Within the listing below, please copy exactly the lines between the line holding "set.NAME: the setting" and the line holding "L076.3 film_metro-01 - 147.43 - 40.5", inclusive.

START EXCERPTED RECORDS
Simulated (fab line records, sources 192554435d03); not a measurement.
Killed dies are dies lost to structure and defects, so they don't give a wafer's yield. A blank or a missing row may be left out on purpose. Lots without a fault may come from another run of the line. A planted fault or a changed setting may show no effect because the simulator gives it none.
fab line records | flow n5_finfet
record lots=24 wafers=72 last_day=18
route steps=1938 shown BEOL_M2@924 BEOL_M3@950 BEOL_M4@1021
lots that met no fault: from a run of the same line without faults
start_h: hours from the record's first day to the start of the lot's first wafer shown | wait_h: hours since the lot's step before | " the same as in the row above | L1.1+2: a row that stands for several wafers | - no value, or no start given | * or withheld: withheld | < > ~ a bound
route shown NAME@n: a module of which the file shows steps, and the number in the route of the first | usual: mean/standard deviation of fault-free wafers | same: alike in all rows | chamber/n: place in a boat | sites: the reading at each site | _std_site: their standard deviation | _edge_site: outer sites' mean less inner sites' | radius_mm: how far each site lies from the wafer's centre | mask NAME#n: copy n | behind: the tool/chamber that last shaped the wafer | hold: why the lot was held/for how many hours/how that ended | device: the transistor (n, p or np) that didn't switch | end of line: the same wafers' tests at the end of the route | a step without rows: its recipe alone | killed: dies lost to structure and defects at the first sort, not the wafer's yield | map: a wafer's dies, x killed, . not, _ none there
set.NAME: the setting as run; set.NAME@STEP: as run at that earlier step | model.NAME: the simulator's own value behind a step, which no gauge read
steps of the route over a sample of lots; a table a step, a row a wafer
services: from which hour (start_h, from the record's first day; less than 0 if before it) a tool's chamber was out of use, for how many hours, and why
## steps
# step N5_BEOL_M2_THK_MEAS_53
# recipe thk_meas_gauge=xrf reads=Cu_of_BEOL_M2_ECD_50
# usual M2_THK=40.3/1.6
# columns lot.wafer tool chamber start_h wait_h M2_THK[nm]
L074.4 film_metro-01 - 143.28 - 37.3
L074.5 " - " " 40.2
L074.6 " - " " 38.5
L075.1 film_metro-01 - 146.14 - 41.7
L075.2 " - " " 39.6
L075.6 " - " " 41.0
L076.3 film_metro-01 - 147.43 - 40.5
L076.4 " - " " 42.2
END EXCERPTED RECORDS

RESPONSE BOX.
set.NAME: the setting as run; set.NAME@STEP: as run at that earlier step | model.NAME: the simulator's own value behind a step, which no gauge read
steps of the route over a sample of lots; a table a step, a row a wafer
services: from which hour (start_h, from the record's first day; less than 0 if before it) a tool's chamber was out of use, for how many hours, and why
## steps
# step N5_BEOL_M2_THK_MEAS_53
# recipe thk_meas_gauge=xrf reads=Cu_of_BEOL_M2_ECD_50
# usual M2_THK=40.3/1.6
# columns lot.wafer tool chamber start_h wait_h M2_THK[nm]
L074.4 film_metro-01 - 143.28 - 37.3
L074.5 " - " " 40.2
L074.6 " - " " 38.5
L075.1 film_metro-01 - 146.14 - 41.7
L075.2 " - " " 39.6
L075.6 " - " " 41.0
L076.3 film_metro-01 - 147.43 - 40.5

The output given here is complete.